TASK ITEM.
Restate the entries below word for word, omitting nothing.

INFORMATION SUPPLIED.
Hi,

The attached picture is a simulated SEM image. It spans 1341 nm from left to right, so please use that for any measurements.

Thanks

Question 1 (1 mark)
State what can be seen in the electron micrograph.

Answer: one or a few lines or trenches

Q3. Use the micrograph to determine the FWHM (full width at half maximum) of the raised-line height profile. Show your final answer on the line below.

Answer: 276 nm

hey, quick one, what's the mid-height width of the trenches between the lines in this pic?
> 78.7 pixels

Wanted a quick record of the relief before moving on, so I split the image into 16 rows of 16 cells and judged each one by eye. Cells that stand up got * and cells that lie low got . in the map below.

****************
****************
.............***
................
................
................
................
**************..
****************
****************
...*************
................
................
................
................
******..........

EXERCISE RESPONSE.
Hi,

The attached picture is a simulated SEM image. It spans 1341 nm from left to right, so please use that for any measurements.

Thanks

Question 1 (1 mark)
State what can be seen in the electron micrograph.

Answer: one or a few lines or trenches

Q3. Use the micrograph to determine the FWHM (full width at half maximum) of the raised-line height profile. Show your final answer on the line below.

Answer: 276 nm

hey, quick one, what's the mid-height width of the trenches between the lines in this pic?
> 78.7 pixels

Wanted a quick record of the relief before moving on, so I split the image into 16 rows of 16 cells and judged each one by eye. Cells that stand up got * and cells that lie low got . in the map below.

****************
****************
.............***
................
................
................
................
**************..
****************
****************
...*************
................
................
................
................
******..........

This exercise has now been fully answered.